* **ACTIVITY**
Give back every record exactly.

========================

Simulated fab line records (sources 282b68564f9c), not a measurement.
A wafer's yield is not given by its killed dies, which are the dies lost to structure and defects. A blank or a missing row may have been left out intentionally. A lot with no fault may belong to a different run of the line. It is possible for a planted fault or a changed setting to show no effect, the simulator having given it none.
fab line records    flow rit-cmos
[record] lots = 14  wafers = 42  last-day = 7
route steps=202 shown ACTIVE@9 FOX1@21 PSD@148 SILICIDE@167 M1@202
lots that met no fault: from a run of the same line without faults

========================

* **EXERCISE OUTPUT**
Simulated fab line records (sources 282b68564f9c), not a measurement.
A wafer's yield is not given by its killed dies, which are the dies lost to structure and defects. A blank or a missing row may have been left out intentionally. A lot with no fault may belong to a different run of the line. It is possible for a planted fault or a changed setting to show no effect, the simulator having given it none.
fab line records    flow rit-cmos
[record] lots = 14  wafers = 42  last-day = 7
route steps=202 shown ACTIVE@9 FOX1@21 PSD@148 SILICIDE@167 M1@202
lots that met no fault: from a run of the same line without faults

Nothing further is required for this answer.